MATERIAL SHOWN:
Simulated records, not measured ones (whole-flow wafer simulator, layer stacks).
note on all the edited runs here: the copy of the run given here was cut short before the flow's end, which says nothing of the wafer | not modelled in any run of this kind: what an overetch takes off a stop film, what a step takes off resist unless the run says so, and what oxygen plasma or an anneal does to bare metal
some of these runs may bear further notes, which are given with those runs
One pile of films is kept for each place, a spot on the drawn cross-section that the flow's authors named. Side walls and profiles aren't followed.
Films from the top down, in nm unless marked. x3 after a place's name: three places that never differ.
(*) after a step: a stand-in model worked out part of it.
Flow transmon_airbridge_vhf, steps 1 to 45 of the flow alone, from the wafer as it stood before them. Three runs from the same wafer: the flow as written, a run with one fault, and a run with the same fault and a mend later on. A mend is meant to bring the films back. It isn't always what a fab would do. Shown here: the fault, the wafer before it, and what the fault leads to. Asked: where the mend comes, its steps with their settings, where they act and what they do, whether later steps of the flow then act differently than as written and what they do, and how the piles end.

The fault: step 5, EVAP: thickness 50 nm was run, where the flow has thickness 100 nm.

ACTIVITY: Starting with the first line of the data above, copy each line exactly until you reach the line with "note on all"; include that line as well.

WRITTEN RESPONSE:
Simulated records, not measured ones (whole-flow wafer simulator, layer stacks).
note on all the edited runs here: the copy of the run given here was cut short before the flow's end, which says nothing of the wafer | not modelled in any run of this kind: what an overetch takes off a stop film, what a step takes off resist unless the run says so, and what oxygen plasma or an anneal does to bare metal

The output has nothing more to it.